▶ [Work task]
The listing that follows should be reproduced exactly, line for line.

--- START ---

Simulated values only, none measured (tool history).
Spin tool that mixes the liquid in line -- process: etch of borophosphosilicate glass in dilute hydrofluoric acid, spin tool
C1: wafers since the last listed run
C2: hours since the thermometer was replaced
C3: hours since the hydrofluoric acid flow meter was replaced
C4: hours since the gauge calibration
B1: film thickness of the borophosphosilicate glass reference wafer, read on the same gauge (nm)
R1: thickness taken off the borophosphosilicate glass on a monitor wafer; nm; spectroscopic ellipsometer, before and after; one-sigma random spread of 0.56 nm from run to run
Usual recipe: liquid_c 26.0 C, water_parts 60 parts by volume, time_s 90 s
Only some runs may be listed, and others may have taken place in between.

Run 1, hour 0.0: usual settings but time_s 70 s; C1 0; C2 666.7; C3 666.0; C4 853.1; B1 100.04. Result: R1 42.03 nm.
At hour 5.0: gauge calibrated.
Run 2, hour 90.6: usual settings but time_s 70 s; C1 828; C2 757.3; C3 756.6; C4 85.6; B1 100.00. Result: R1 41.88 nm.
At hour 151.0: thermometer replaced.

--- END ---

▶ [Exercise solution]
Simulated values only, none measured (tool history).
Spin tool that mixes the liquid in line -- process: etch of borophosphosilicate glass in dilute hydrofluoric acid, spin tool
C1: wafers since the last listed run
C2: hours since the thermometer was replaced
C3: hours since the hydrofluoric acid flow meter was replaced
C4: hours since the gauge calibration
B1: film thickness of the borophosphosilicate glass reference wafer, read on the same gauge (nm)
R1: thickness taken off the borophosphosilicate glass on a monitor wafer; nm; spectroscopic ellipsometer, before and after; one-sigma random spread of 0.56 nm from run to run
Usual recipe: liquid_c 26.0 C, water_parts 60 parts by volume, time_s 90 s
Only some runs may be listed, and others may have taken place in between.

Run 1, hour 0.0: usual settings but time_s 70 s; C1 0; C2 666.7; C3 666.0; C4 853.1; B1 100.04. Result: R1 42.03 nm.
At hour 5.0: gauge calibrated.
Run 2, hour 90.6: usual settings but time_s 70 s; C1 828; C2 757.3; C3 756.6; C4 85.6; B1 100.00. Result: R1 41.88 nm.
At hour 151.0: thermometer replaced.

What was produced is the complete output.